--- THE DATA ---
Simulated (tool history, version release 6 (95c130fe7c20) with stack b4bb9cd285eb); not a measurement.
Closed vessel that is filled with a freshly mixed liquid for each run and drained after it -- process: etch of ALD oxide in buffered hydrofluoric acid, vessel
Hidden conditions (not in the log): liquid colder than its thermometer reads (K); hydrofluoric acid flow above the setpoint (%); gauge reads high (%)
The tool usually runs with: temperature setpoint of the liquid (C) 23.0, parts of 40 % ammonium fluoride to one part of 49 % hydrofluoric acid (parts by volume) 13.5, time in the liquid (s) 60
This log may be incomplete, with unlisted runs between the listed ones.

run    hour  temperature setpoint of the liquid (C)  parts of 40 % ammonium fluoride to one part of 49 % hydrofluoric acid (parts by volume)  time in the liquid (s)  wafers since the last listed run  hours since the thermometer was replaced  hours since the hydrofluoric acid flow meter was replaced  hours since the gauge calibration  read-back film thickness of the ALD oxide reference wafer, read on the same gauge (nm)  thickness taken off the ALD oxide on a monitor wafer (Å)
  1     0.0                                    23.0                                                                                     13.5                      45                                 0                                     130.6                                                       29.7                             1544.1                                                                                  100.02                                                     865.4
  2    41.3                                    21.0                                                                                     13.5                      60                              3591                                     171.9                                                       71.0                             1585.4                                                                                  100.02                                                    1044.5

--- TASK ITEM ---
Scan the records above for the lines holding "Closed vessel that" and "This log may". Transcribe those two and every line between them word for word, and no others.

--- SOLUTION ---
Closed vessel that is filled with a freshly mixed liquid for each run and drained after it -- process: etch of ALD oxide in buffered hydrofluoric acid, vessel
Hidden conditions (not in the log): liquid colder than its thermometer reads (K); hydrofluoric acid flow above the setpoint (%); gauge reads high (%)
The tool usually runs with: temperature setpoint of the liquid (C) 23.0, parts of 40 % ammonium fluoride to one part of 49 % hydrofluoric acid (parts by volume) 13.5, time in the liquid (s) 60
This log may be incomplete, with unlisted runs between the listed ones.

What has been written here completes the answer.